Supplied data:
==============================

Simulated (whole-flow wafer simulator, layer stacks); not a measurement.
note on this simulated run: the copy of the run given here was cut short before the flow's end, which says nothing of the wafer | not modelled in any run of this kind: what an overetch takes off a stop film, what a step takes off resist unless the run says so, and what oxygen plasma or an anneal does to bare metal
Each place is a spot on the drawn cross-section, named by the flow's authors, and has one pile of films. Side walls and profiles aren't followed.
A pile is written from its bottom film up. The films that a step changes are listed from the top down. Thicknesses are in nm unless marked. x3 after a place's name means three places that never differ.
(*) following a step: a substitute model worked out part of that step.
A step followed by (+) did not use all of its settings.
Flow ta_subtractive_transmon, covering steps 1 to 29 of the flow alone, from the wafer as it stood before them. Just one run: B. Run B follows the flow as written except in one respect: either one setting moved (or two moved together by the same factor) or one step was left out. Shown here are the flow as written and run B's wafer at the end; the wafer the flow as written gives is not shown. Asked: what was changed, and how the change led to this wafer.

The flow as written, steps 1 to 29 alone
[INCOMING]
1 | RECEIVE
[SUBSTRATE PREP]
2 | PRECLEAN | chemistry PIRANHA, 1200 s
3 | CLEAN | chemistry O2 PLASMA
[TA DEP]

==============================

Activity:
Copy range, inclusive: the line holding "(*) following a" to the line holding "3 | CLEAN | chemistry O2 PLASMA". Reproduce exactly those lines of the records above and no others.

Your response:
(*) following a step: a substitute model worked out part of that step.
A step followed by (+) did not use all of its settings.
Flow ta_subtractive_transmon, covering steps 1 to 29 of the flow alone, from the wafer as it stood before them. Just one run: B. Run B follows the flow as written except in one respect: either one setting moved (or two moved together by the same factor) or one step was left out. Shown here are the flow as written and run B's wafer at the end; the wafer the flow as written gives is not shown. Asked: what was changed, and how the change led to this wafer.

The flow as written, steps 1 to 29 alone
[INCOMING]
1 | RECEIVE
[SUBSTRATE PREP]
2 | PRECLEAN | chemistry PIRANHA, 1200 s
3 | CLEAN | chemistry O2 PLASMA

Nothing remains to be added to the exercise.